....
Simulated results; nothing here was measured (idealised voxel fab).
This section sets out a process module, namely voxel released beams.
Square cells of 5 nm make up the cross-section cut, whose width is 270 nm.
....

REQUIRED ACTION
When you reach the end of the data, write every line out again verbatim.

WRITTEN REPLY
Simulated results; nothing here was measured (idealised voxel fab).
This section sets out a process module, namely voxel released beams.
Square cells of 5 nm make up the cross-section cut, whose width is 270 nm.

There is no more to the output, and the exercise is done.